### SUPPLIED INFORMATION
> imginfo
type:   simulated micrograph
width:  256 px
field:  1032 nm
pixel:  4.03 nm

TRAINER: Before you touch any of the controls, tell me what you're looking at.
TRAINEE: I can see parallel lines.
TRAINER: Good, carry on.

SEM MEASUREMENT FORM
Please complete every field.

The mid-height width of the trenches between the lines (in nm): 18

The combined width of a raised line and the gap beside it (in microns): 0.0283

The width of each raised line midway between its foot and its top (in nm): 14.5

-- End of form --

### WORK ORDER
Send back the lines of the records word for word, from the very first through the line containing "The width of".

### WRITTEN SOLUTION
> imginfo
type:   simulated micrograph
width:  256 px
field:  1032 nm
pixel:  4.03 nm

TRAINER: Before you touch any of the controls, tell me what you're looking at.
TRAINEE: I can see parallel lines.
TRAINER: Good, carry on.

SEM MEASUREMENT FORM
Please complete every field.

The mid-height width of the trenches between the lines (in nm): 18

The combined width of a raised line and the gap beside it (in microns): 0.0283

The width of each raised line midway between its foot and its top (in nm): 14.5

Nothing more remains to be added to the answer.